● **Work request**
Transcribe the stretch of entries below from the line with "Read whatever lies" through the line with "Closed cavity list: none", exactly and with both ends included; leave out all other lines.

.....

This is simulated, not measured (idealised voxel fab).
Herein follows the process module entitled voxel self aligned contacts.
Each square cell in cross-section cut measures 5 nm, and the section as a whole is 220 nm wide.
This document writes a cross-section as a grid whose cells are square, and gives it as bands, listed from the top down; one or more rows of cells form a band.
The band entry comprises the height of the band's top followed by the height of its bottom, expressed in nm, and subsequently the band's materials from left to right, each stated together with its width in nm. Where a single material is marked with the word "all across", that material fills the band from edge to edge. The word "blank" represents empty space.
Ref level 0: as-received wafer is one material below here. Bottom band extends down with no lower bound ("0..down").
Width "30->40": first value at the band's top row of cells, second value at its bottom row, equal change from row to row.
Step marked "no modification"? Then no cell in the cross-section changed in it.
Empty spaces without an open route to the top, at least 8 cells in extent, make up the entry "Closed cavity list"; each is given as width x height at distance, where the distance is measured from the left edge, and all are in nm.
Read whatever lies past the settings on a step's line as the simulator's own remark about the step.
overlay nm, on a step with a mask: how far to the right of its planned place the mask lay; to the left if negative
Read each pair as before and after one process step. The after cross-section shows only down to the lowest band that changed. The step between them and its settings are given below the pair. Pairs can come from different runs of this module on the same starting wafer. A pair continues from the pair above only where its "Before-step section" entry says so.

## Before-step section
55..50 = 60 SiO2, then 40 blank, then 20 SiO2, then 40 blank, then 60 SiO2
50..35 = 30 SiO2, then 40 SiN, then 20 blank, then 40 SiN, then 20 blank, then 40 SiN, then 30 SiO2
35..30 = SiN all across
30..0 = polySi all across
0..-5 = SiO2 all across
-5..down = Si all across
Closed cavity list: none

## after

.....

● **Response area**
Read whatever lies past the settings on a step's line as the simulator's own remark about the step.
overlay nm, on a step with a mask: how far to the right of its planned place the mask lay; to the left if negative
Read each pair as before and after one process step. The after cross-section shows only down to the lowest band that changed. The step between them and its settings are given below the pair. Pairs can come from different runs of this module on the same starting wafer. A pair continues from the pair above only where its "Before-step section" entry says so.

## Before-step section
55..50 = 60 SiO2, then 40 blank, then 20 SiO2, then 40 blank, then 60 SiO2
50..35 = 30 SiO2, then 40 SiN, then 20 blank, then 40 SiN, then 20 blank, then 40 SiN, then 30 SiO2
35..30 = SiN all across
30..0 = polySi all across
0..-5 = SiO2 all across
-5..down = Si all across
Closed cavity list: none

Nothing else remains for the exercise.